* REQUIREMENT *
Beneath this line is the data. Output exactly the lines from the line with "2. op DIRECTIONAL_DEP" to the line with "16. op STRIP | etch materials resist", both ends included, and nothing more.

* RECORDS SUPPLIED *
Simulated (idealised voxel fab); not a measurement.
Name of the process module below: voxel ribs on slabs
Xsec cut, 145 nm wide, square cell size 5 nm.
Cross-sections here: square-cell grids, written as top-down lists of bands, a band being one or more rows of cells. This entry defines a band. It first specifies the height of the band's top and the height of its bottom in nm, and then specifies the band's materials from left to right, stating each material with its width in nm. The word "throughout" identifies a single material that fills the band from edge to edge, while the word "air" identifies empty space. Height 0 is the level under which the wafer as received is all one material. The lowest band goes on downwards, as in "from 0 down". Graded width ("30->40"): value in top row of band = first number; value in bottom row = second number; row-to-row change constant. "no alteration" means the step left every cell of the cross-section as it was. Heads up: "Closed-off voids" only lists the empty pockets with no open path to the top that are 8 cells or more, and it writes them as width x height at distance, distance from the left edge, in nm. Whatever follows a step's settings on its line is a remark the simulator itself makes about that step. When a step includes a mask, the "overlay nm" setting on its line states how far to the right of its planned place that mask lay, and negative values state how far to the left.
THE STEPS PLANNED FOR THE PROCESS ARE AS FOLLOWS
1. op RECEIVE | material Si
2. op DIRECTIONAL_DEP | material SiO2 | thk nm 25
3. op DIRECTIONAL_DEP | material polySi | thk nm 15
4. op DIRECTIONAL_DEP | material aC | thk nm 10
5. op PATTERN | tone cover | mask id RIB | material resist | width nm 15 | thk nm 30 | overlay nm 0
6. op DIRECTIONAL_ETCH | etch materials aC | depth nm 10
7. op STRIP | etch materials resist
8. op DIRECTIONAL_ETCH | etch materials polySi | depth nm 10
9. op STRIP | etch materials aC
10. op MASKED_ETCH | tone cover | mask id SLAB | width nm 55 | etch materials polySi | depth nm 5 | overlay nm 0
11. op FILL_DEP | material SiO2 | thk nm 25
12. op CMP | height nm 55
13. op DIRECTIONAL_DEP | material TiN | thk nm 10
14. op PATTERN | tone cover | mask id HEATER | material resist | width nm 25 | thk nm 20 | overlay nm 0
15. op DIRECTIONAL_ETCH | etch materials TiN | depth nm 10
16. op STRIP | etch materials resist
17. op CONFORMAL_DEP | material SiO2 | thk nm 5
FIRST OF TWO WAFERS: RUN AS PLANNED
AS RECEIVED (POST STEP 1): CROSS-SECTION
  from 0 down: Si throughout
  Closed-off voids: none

* TASK RESPONSE *
2. op DIRECTIONAL_DEP | material SiO2 | thk nm 25
3. op DIRECTIONAL_DEP | material polySi | thk nm 15
4. op DIRECTIONAL_DEP | material aC | thk nm 10
5. op PATTERN | tone cover | mask id RIB | material resist | width nm 15 | thk nm 30 | overlay nm 0
6. op DIRECTIONAL_ETCH | etch materials aC | depth nm 10
7. op STRIP | etch materials resist
8. op DIRECTIONAL_ETCH | etch materials polySi | depth nm 10
9. op STRIP | etch materials aC
10. op MASKED_ETCH | tone cover | mask id SLAB | width nm 55 | etch materials polySi | depth nm 5 | overlay nm 0
11. op FILL_DEP | material SiO2 | thk nm 25
12. op CMP | height nm 55
13. op DIRECTIONAL_DEP | material TiN | thk nm 10
14. op PATTERN | tone cover | mask id HEATER | material resist | width nm 25 | thk nm 20 | overlay nm 0
15. op DIRECTIONAL_ETCH | etch materials TiN | depth nm 10
16. op STRIP | etch materials resist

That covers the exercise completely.